• **Dataset records**
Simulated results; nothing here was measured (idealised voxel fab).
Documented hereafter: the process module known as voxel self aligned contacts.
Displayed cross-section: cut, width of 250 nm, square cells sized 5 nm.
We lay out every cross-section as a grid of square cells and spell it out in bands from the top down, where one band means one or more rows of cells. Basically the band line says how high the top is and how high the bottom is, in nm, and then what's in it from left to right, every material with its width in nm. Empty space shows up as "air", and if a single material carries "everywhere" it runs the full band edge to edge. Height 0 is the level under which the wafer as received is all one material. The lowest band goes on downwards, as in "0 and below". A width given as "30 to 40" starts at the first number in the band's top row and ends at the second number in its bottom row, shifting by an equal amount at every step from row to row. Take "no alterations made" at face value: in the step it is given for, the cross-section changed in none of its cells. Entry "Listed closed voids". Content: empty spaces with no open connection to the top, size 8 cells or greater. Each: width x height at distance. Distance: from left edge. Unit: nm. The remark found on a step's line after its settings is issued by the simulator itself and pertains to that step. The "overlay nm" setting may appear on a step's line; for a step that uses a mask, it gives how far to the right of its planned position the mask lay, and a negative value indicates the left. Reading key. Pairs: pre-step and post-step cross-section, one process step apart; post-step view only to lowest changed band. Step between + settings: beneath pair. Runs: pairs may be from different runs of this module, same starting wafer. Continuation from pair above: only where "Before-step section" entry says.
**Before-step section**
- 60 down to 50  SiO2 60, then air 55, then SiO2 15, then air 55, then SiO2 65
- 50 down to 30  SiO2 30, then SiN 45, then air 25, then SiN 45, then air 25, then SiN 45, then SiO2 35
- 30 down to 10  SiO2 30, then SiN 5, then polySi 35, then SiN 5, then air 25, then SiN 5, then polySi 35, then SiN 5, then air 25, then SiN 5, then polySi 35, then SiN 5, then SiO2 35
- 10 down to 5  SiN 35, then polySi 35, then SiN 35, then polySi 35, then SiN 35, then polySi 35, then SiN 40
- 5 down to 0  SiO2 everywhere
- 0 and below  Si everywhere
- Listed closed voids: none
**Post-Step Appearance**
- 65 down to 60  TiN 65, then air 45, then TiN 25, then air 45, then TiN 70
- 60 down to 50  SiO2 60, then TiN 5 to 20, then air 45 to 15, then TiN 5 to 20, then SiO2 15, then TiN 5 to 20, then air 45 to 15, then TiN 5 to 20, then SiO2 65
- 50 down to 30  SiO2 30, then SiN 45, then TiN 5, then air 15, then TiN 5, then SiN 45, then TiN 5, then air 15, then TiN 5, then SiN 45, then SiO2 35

• **Work instruction**
Set the material down exactly as written, starting at its first line. The line containing "Displayed cross-section: cut, width" is the last one to include.

• **Written response**
Simulated results; nothing here was measured (idealised voxel fab).
Documented hereafter: the process module known as voxel self aligned contacts.
Displayed cross-section: cut, width of 250 nm, square cells sized 5 nm.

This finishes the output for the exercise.